(ASSIGNED TASK)
Within the material below, transcribe exactly the lines from the one holding "C2: hours since" through the one holding "B1: reference wafer", keeping both ends and skipping the rest.

▼
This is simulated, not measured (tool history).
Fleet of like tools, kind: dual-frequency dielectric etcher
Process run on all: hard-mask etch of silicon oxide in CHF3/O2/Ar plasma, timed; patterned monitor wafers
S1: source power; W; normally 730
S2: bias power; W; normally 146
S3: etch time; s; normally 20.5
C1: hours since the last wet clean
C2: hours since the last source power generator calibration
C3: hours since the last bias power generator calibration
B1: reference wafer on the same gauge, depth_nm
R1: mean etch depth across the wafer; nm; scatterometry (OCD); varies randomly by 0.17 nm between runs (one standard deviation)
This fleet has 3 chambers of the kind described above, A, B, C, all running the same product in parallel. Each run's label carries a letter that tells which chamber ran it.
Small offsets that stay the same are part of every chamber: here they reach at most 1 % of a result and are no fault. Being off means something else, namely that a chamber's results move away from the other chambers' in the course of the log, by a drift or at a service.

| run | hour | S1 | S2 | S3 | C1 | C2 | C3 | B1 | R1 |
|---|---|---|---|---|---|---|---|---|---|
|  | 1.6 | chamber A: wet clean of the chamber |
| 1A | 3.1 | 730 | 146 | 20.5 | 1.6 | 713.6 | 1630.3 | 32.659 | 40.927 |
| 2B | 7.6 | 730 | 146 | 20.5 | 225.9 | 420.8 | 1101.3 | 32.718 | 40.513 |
▲

(EXERCISE RESPONSE)
C2: hours since the last source power generator calibration
C3: hours since the last bias power generator calibration
B1: reference wafer on the same gauge, depth_nm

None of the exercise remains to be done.